▸ Data records:
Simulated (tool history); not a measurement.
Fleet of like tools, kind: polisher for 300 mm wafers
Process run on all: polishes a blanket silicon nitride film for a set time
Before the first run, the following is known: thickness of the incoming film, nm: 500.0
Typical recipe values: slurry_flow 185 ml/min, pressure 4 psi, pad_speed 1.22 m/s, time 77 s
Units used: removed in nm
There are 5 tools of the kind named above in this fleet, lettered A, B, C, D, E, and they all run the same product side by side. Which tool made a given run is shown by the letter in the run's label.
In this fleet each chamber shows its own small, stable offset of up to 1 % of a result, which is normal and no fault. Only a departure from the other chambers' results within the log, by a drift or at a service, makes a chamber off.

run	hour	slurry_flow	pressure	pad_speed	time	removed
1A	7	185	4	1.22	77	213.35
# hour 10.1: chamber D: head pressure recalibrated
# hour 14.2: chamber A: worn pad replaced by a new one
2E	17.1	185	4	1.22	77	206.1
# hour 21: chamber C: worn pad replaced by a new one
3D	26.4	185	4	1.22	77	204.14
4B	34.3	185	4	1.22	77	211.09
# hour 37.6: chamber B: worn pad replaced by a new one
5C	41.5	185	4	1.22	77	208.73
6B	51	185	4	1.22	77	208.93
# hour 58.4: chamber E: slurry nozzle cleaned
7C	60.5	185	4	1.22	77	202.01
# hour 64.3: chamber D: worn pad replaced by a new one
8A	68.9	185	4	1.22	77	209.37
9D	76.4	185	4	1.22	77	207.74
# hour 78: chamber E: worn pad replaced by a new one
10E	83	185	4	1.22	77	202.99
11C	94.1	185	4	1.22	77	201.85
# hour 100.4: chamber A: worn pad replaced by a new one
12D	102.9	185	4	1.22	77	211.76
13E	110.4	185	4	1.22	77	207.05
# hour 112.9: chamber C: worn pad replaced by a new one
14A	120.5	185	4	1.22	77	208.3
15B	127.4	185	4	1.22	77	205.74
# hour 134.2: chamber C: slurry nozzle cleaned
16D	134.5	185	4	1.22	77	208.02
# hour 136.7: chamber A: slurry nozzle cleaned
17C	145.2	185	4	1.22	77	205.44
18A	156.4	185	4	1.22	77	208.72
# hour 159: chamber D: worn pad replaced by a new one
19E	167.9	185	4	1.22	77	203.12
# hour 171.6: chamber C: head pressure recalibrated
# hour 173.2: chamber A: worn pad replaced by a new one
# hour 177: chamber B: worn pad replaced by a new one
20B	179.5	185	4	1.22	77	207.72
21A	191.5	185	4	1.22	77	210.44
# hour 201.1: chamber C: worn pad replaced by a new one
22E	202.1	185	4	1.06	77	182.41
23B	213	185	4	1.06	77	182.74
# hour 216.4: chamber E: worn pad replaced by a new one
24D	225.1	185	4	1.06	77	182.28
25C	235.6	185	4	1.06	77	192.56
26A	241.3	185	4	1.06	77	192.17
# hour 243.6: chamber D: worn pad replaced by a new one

▸ Assignment:
Your output must be the lines of the material above, from the first through the line that contains "Units used: removed in nm", copied exactly. Include both endpoints and nothing else.

▸ Your response:
Simulated (tool history); not a measurement.
Fleet of like tools, kind: polisher for 300 mm wafers
Process run on all: polishes a blanket silicon nitride film for a set time
Before the first run, the following is known: thickness of the incoming film, nm: 500.0
Typical recipe values: slurry_flow 185 ml/min, pressure 4 psi, pad_speed 1.22 m/s, time 77 s
Units used: removed in nm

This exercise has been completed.